Take the lines below beginning at the line that has "set.NAME: the run" and stopping after the line that has "services: the hour", and print them exactly as they are, with no other lines.

======== Supplied information
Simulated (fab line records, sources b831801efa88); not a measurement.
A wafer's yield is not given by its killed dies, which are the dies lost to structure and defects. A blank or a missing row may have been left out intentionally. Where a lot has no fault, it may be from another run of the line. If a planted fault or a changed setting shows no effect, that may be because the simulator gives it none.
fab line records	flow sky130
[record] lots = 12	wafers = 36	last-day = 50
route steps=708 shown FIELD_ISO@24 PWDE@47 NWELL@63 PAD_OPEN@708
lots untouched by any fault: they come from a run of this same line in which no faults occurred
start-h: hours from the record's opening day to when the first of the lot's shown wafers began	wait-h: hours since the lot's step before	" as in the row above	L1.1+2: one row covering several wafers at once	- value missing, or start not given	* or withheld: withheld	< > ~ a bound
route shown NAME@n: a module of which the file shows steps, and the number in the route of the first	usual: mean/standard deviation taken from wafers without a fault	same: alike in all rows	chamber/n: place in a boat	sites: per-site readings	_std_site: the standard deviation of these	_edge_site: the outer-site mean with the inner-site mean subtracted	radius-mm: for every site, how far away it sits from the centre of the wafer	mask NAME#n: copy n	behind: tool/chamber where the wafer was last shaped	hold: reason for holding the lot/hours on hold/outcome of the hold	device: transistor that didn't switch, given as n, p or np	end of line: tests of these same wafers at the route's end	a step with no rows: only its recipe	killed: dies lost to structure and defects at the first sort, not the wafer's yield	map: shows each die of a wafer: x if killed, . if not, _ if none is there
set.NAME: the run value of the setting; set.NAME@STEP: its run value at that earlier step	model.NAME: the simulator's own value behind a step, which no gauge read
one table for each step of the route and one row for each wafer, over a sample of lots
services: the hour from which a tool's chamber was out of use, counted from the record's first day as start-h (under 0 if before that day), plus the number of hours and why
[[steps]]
================

Worked solution:
set.NAME: the run value of the setting; set.NAME@STEP: its run value at that earlier step	model.NAME: the simulator's own value behind a step, which no gauge read
one table for each step of the route and one row for each wafer, over a sample of lots
services: the hour from which a tool's chamber was out of use, counted from the record's first day as start-h (under 0 if before that day), plus the number of hours and why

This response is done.